◆ Activity ◆
Copy word for word, please, the lines of the entries below running from the one containing "run 5 hour=26.3" to the one containing "run 7 hour=39.7", both ends included.

Source data Block Start

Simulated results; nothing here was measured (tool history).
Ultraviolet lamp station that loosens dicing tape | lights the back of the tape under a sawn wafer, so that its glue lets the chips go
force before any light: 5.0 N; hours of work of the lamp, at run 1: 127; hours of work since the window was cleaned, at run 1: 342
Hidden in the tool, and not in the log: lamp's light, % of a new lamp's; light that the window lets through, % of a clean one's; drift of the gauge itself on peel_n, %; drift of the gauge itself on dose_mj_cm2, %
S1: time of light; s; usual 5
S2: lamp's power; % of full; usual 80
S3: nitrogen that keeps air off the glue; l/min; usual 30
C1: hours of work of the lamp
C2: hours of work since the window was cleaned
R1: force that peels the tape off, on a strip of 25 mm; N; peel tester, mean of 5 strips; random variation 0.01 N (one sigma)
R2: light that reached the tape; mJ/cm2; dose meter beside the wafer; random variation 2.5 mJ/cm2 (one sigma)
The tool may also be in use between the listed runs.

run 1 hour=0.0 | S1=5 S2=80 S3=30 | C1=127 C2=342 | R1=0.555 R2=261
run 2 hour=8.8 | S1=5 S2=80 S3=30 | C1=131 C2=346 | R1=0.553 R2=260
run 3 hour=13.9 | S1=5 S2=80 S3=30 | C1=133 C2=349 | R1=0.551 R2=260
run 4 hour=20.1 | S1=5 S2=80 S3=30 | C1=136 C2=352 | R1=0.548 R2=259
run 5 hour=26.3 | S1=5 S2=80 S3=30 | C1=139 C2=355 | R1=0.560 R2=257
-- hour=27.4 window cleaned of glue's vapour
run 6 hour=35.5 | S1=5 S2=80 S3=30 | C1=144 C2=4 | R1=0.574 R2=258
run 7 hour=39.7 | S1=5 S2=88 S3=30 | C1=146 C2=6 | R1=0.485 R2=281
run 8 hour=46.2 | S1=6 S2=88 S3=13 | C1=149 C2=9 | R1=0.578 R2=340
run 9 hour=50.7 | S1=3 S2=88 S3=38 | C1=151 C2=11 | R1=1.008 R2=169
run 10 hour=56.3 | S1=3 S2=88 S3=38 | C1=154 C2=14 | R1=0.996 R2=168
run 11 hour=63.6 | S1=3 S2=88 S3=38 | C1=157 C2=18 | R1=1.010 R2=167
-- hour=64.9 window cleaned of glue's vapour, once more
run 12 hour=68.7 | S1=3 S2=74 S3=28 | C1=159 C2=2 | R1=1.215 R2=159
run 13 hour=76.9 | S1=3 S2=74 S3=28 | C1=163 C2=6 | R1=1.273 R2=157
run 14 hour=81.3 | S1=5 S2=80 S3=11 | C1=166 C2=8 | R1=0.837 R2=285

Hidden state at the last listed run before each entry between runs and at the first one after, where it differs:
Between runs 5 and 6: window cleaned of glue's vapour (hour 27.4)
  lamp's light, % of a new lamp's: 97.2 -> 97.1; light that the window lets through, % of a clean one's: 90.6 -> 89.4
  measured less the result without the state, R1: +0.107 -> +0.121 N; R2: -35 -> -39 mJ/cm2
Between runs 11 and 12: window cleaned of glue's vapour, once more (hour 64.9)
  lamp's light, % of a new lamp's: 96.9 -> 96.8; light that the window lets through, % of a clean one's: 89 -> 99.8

Source data Block End

◆ Response ◆
run 5 hour=26.3 | S1=5 S2=80 S3=30 | C1=139 C2=355 | R1=0.560 R2=257
-- hour=27.4 window cleaned of glue's vapour
run 6 hour=35.5 | S1=5 S2=80 S3=30 | C1=144 C2=4 | R1=0.574 R2=258
run 7 hour=39.7 | S1=5 S2=88 S3=30 | C1=146 C2=6 | R1=0.485 R2=281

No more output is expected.